Work item: Up through the line that contains "Go 120 nm to", retype the entries exactly, beginning at the very first line.

Material provided:
--------------------

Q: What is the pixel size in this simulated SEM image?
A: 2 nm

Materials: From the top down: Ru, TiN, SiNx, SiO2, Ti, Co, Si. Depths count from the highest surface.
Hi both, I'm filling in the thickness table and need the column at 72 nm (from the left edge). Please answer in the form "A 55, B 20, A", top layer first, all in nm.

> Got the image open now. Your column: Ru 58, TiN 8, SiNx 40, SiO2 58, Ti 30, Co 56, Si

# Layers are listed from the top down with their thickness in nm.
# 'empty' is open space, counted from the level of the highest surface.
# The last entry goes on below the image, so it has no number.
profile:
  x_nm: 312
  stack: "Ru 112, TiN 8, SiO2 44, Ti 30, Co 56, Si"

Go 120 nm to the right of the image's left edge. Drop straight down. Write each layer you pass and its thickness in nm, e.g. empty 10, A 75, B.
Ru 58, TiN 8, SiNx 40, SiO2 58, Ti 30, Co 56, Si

--------------------

Answer space:
Q: What is the pixel size in this simulated SEM image?
A: 2 nm

Materials: From the top down: Ru, TiN, SiNx, SiO2, Ti, Co, Si. Depths count from the highest surface.
Hi both, I'm filling in the thickness table and need the column at 72 nm (from the left edge). Please answer in the form "A 55, B 20, A", top layer first, all in nm.

> Got the image open now. Your column: Ru 58, TiN 8, SiNx 40, SiO2 58, Ti 30, Co 56, Si

# Layers are listed from the top down with their thickness in nm.
# 'empty' is open space, counted from the level of the highest surface.
# The last entry goes on below the image, so it has no number.
profile:
  x_nm: 312
  stack: "Ru 112, TiN 8, SiO2 44, Ti 30, Co 56, Si"

Go 120 nm to the right of the image's left edge. Drop straight down. Write each layer you pass and its thickness in nm, e.g. empty 10, A 75, B.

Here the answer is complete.